Required action: For this exercise, restate the data below with no change at all.

━━━

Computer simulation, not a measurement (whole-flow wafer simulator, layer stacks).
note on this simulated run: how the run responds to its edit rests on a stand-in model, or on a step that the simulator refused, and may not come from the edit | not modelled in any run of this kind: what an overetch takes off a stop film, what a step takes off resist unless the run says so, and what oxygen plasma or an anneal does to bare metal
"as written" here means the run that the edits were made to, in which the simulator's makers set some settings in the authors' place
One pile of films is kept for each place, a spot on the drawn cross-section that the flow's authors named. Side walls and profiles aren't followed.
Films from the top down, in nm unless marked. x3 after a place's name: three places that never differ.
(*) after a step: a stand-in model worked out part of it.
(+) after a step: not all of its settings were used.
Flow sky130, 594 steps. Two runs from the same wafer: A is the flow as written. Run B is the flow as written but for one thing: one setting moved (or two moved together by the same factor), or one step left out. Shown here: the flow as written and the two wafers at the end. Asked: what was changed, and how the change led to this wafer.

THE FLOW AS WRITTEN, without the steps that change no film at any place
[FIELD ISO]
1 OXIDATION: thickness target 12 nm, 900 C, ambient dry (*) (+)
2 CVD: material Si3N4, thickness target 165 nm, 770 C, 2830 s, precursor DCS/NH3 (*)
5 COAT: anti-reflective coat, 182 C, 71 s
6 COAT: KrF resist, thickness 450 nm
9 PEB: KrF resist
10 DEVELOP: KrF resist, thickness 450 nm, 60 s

━━━

Result:
Computer simulation, not a measurement (whole-flow wafer simulator, layer stacks).
note on this simulated run: how the run responds to its edit rests on a stand-in model, or on a step that the simulator refused, and may not come from the edit | not modelled in any run of this kind: what an overetch takes off a stop film, what a step takes off resist unless the run says so, and what oxygen plasma or an anneal does to bare metal
"as written" here means the run that the edits were made to, in which the simulator's makers set some settings in the authors' place
One pile of films is kept for each place, a spot on the drawn cross-section that the flow's authors named. Side walls and profiles aren't followed.
Films from the top down, in nm unless marked. x3 after a place's name: three places that never differ.
(*) after a step: a stand-in model worked out part of it.
(+) after a step: not all of its settings were used.
Flow sky130, 594 steps. Two runs from the same wafer: A is the flow as written. Run B is the flow as written but for one thing: one setting moved (or two moved together by the same factor), or one step left out. Shown here: the flow as written and the two wafers at the end. Asked: what was changed, and how the change led to this wafer.

THE FLOW AS WRITTEN, without the steps that change no film at any place
[FIELD ISO]
1 OXIDATION: thickness target 12 nm, 900 C, ambient dry (*) (+)
2 CVD: material Si3N4, thickness target 165 nm, 770 C, 2830 s, precursor DCS/NH3 (*)
5 COAT: anti-reflective coat, 182 C, 71 s
6 COAT: KrF resist, thickness 450 nm
9 PEB: KrF resist
10 DEVELOP: KrF resist, thickness 450 nm, 60 s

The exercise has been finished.